Start of Listed entries

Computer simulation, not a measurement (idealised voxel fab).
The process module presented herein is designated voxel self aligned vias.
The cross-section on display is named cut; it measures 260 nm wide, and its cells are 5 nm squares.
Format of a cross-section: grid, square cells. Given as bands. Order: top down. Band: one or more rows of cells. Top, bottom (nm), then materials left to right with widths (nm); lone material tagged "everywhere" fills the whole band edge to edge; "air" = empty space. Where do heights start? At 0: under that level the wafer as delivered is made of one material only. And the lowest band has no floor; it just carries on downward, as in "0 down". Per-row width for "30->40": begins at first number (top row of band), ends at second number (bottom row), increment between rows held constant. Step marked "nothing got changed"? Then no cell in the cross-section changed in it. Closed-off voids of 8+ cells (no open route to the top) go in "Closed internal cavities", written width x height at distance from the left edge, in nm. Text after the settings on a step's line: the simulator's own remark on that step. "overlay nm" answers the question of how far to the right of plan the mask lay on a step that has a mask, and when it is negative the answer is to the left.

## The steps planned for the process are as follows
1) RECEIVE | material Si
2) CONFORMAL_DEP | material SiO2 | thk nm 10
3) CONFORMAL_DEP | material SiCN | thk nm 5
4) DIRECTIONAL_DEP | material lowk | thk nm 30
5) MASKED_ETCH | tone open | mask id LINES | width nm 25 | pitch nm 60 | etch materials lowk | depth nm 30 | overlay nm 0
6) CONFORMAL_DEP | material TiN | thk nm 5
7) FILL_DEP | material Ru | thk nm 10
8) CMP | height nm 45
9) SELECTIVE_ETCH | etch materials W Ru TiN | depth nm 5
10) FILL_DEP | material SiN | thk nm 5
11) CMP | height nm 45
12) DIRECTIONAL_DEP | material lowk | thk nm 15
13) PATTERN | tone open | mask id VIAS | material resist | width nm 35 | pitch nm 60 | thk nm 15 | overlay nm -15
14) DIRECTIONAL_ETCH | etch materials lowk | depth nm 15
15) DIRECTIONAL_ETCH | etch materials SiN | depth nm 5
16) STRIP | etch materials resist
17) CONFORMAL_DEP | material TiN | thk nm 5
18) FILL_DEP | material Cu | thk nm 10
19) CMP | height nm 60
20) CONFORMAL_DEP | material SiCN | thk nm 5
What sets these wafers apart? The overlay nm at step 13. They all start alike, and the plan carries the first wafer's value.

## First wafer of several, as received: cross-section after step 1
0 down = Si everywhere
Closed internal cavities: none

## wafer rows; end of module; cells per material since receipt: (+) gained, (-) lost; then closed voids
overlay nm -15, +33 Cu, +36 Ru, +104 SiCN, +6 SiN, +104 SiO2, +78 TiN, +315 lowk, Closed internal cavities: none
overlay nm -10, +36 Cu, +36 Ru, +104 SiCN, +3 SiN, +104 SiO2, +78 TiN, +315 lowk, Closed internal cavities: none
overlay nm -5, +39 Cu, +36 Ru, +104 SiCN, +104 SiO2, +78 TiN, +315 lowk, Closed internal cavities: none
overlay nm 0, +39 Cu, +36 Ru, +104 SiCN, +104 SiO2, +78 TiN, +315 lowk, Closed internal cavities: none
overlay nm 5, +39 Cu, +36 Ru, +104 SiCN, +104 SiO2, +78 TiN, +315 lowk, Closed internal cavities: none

End of Listed entries

- _Action item_:
Restate verbatim all lines from the start of the data through the line containing "The cross-section on", with both ends kept.

- _Response_:
Computer simulation, not a measurement (idealised voxel fab).
The process module presented herein is designated voxel self aligned vias.
The cross-section on display is named cut; it measures 260 nm wide, and its cells are 5 nm squares.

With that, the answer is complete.